(MATERIAL PROVIDED):
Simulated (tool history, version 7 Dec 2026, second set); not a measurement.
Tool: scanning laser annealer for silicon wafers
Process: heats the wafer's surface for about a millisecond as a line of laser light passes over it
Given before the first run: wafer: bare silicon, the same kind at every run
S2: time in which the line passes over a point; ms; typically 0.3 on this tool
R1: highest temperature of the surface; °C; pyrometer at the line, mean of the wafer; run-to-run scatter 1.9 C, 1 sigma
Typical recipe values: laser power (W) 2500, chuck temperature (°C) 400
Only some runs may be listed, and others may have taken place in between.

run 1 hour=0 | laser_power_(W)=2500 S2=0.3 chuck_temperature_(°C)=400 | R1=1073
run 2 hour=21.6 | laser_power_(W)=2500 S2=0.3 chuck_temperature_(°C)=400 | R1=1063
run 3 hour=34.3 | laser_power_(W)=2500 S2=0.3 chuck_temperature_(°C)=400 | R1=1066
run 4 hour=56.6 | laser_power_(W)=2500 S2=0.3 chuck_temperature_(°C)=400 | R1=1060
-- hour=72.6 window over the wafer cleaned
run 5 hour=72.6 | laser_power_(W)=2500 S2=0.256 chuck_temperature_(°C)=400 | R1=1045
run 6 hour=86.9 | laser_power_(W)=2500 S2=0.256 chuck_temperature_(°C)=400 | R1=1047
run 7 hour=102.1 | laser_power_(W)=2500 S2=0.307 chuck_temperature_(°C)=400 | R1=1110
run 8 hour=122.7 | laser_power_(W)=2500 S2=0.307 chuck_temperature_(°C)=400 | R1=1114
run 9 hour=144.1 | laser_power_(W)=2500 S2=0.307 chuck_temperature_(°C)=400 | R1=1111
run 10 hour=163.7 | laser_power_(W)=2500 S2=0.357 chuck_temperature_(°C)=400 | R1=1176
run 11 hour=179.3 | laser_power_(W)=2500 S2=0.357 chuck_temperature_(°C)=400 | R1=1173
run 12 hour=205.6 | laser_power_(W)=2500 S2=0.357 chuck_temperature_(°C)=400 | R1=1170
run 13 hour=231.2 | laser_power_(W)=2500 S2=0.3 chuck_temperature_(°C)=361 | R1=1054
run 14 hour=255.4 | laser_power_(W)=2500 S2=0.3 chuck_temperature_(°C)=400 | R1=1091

(TASK ITEM):
From the listing above, output exactly the run of lines that starts with the line containing "run 3 hour=34.3" and ends with the line containing "run 5 hour=72.6".

(EXERCISE SOLUTION):
run 3 hour=34.3 | laser_power_(W)=2500 S2=0.3 chuck_temperature_(°C)=400 | R1=1066
run 4 hour=56.6 | laser_power_(W)=2500 S2=0.3 chuck_temperature_(°C)=400 | R1=1060
-- hour=72.6 window over the wafer cleaned
run 5 hour=72.6 | laser_power_(W)=2500 S2=0.256 chuck_temperature_(°C)=400 | R1=1045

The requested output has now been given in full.